╔══

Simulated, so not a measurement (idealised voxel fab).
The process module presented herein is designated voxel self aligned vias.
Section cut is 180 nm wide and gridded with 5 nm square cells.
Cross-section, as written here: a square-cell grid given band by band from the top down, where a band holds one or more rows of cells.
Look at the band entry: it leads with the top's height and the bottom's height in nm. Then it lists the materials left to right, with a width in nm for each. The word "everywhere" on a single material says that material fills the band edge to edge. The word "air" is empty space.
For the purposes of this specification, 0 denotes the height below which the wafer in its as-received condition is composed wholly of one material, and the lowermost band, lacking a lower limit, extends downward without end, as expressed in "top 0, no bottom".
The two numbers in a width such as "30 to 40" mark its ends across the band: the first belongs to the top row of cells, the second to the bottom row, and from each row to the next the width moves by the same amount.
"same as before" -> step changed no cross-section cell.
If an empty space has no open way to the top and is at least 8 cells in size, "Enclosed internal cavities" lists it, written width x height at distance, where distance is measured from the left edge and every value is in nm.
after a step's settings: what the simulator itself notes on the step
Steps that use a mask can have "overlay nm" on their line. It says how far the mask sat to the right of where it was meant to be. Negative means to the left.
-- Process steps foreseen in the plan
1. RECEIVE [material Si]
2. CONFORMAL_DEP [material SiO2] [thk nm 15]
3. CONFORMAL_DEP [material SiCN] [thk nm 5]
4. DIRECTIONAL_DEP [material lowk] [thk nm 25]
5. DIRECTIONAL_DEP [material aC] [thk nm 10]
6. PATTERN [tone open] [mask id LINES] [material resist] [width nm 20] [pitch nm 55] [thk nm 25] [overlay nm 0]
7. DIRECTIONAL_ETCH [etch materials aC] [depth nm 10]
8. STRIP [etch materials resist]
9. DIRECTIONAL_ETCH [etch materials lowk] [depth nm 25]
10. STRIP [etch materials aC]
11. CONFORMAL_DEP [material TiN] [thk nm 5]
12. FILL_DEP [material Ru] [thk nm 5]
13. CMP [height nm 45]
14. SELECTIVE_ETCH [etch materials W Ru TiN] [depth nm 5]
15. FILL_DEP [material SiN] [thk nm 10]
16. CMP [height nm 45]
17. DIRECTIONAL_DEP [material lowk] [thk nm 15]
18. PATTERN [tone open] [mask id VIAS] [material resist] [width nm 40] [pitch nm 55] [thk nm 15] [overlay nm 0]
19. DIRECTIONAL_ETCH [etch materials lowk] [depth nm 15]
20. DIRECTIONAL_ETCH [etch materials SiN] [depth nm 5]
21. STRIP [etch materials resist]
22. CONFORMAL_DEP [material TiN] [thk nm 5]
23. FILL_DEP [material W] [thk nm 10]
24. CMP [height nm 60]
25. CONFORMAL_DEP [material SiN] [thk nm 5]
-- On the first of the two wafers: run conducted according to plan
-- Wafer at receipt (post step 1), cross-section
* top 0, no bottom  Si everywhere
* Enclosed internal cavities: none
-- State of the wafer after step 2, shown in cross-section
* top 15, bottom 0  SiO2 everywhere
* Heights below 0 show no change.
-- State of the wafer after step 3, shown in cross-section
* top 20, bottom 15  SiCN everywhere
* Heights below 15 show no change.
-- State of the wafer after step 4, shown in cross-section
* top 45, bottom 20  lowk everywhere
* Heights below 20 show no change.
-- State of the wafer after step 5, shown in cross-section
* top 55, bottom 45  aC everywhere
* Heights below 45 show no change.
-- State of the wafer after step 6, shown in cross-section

╚══

▶ _Task item_:
From the data above, output exactly the lines between the one containing "-- On the first" and the one containing "45 show no change.", counting both of them.

▶ _Task answer_:
-- On the first of the two wafers: run conducted according to plan
-- Wafer at receipt (post step 1), cross-section
* top 0, no bottom  Si everywhere
* Enclosed internal cavities: none
-- State of the wafer after step 2, shown in cross-section
* top 15, bottom 0  SiO2 everywhere
* Heights below 0 show no change.
-- State of the wafer after step 3, shown in cross-section
* top 20, bottom 15  SiCN everywhere
* Heights below 15 show no change.
-- State of the wafer after step 4, shown in cross-section
* top 45, bottom 20  lowk everywhere
* Heights below 20 show no change.
-- State of the wafer after step 5, shown in cross-section
* top 55, bottom 45  aC everywhere
* Heights below 45 show no change.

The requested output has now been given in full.